§ Task item:
Restate word for word the lines of the entries below, starting with the line that holds "Log of a fleet" and ending with the line that holds "3 chambers of", and no others.

-------- Data for analysis --------
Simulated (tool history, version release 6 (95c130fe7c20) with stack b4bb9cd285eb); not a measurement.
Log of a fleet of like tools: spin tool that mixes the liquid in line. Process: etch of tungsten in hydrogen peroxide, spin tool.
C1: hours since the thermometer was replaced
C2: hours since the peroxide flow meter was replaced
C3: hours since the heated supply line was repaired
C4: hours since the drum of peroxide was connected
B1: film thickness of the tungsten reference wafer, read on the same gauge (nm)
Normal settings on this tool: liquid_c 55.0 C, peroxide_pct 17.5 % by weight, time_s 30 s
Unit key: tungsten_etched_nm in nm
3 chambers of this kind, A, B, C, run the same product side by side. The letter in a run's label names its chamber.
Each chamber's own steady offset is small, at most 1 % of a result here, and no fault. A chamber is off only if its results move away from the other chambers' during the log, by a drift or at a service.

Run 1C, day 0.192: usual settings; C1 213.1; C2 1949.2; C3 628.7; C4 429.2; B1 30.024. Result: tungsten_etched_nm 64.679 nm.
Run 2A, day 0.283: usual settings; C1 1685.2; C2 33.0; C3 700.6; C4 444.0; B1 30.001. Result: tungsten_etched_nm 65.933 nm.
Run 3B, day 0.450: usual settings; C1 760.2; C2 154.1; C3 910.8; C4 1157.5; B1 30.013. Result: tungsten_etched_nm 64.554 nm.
--------

§ Answer area:
Log of a fleet of like tools: spin tool that mixes the liquid in line. Process: etch of tungsten in hydrogen peroxide, spin tool.
C1: hours since the thermometer was replaced
C2: hours since the peroxide flow meter was replaced
C3: hours since the heated supply line was repaired
C4: hours since the drum of peroxide was connected
B1: film thickness of the tungsten reference wafer, read on the same gauge (nm)
Normal settings on this tool: liquid_c 55.0 C, peroxide_pct 17.5 % by weight, time_s 30 s
Unit key: tungsten_etched_nm in nm
3 chambers of this kind, A, B, C, run the same product side by side. The letter in a run's label names its chamber.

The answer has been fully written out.